== Segment start ==
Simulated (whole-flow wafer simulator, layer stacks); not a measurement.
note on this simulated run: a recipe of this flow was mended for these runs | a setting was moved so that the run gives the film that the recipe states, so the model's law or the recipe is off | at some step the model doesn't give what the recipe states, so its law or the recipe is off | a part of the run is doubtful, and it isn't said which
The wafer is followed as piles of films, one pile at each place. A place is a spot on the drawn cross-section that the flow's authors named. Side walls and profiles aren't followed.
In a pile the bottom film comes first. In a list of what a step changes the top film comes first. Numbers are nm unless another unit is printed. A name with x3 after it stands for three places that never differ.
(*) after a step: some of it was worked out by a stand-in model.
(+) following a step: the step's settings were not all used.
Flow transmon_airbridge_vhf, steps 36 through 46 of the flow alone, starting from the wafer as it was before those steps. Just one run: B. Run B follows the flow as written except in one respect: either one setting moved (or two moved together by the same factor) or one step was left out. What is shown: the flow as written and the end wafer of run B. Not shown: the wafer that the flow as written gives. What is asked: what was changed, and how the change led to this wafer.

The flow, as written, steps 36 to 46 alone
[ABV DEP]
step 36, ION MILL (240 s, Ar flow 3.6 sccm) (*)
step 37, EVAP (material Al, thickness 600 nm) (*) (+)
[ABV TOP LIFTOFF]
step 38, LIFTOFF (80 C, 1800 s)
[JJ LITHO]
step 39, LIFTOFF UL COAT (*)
== Segment end ==

- Work order
Starting at the line that contains "The wafer is" and stopping after the line that contains "(*) after a", write out every line exactly as it appears above, and no other line.

- Answer section
The wafer is followed as piles of films, one pile at each place. A place is a spot on the drawn cross-section that the flow's authors named. Side walls and profiles aren't followed.
In a pile the bottom film comes first. In a list of what a step changes the top film comes first. Numbers are nm unless another unit is printed. A name with x3 after it stands for three places that never differ.
(*) after a step: some of it was worked out by a stand-in model.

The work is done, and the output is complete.